### Task item
Return the run of lines below that opens with the line containing "Each band's line" and closes with the line containing "width nm 20", keeping each one exact.

▬▬▬▬▬▬
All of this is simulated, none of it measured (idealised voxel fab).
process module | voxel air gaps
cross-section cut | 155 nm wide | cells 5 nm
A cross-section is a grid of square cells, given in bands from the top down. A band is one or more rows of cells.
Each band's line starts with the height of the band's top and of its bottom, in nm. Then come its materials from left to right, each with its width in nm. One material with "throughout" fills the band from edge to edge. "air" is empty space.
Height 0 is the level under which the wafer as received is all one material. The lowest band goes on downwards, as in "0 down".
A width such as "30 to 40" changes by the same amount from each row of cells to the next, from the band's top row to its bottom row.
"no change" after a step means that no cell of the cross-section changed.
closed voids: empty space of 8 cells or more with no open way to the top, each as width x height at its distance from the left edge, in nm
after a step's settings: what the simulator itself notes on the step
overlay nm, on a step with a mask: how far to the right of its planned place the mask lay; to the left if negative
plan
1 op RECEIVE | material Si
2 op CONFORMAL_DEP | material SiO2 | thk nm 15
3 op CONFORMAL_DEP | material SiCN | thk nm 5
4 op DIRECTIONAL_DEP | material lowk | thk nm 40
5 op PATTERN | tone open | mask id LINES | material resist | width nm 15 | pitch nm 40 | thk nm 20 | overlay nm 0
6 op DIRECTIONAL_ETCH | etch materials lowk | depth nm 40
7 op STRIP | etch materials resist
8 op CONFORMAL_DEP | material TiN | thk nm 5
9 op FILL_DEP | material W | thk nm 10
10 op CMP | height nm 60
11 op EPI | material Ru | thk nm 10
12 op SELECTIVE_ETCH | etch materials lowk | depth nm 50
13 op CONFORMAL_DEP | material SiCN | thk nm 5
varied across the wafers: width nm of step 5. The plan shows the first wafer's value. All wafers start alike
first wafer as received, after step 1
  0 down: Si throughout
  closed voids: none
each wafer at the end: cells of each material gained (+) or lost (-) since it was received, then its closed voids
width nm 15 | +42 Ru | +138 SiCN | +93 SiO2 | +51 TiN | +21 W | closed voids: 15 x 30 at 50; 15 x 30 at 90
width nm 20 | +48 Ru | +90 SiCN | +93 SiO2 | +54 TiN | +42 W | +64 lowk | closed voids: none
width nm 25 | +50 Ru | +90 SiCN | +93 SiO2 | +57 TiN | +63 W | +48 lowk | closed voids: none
▬▬▬▬▬▬

### Written solution
Each band's line starts with the height of the band's top and of its bottom, in nm. Then come its materials from left to right, each with its width in nm. One material with "throughout" fills the band from edge to edge. "air" is empty space.
Height 0 is the level under which the wafer as received is all one material. The lowest band goes on downwards, as in "0 down".
A width such as "30 to 40" changes by the same amount from each row of cells to the next, from the band's top row to its bottom row.
"no change" after a step means that no cell of the cross-section changed.
closed voids: empty space of 8 cells or more with no open way to the top, each as width x height at its distance from the left edge, in nm
after a step's settings: what the simulator itself notes on the step
overlay nm, on a step with a mask: how far to the right of its planned place the mask lay; to the left if negative
plan
1 op RECEIVE | material Si
2 op CONFORMAL_DEP | material SiO2 | thk nm 15
3 op CONFORMAL_DEP | material SiCN | thk nm 5
4 op DIRECTIONAL_DEP | material lowk | thk nm 40
5 op PATTERN | tone open | mask id LINES | material resist | width nm 15 | pitch nm 40 | thk nm 20 | overlay nm 0
6 op DIRECTIONAL_ETCH | etch materials lowk | depth nm 40
7 op STRIP | etch materials resist
8 op CONFORMAL_DEP | material TiN | thk nm 5
9 op FILL_DEP | material W | thk nm 10
10 op CMP | height nm 60
11 op EPI | material Ru | thk nm 10
12 op SELECTIVE_ETCH | etch materials lowk | depth nm 50
13 op CONFORMAL_DEP | material SiCN | thk nm 5
varied across the wafers: width nm of step 5. The plan shows the first wafer's value. All wafers start alike
first wafer as received, after step 1
  0 down: Si throughout
  closed voids: none
each wafer at the end: cells of each material gained (+) or lost (-) since it was received, then its closed voids
width nm 15 | +42 Ru | +138 SiCN | +93 SiO2 | +51 TiN | +21 W | closed voids: 15 x 30 at 50; 15 x 30 at 90
width nm 20 | +48 Ru | +90 SiCN | +93 SiO2 | +54 TiN | +42 W | +64 lowk | closed voids: none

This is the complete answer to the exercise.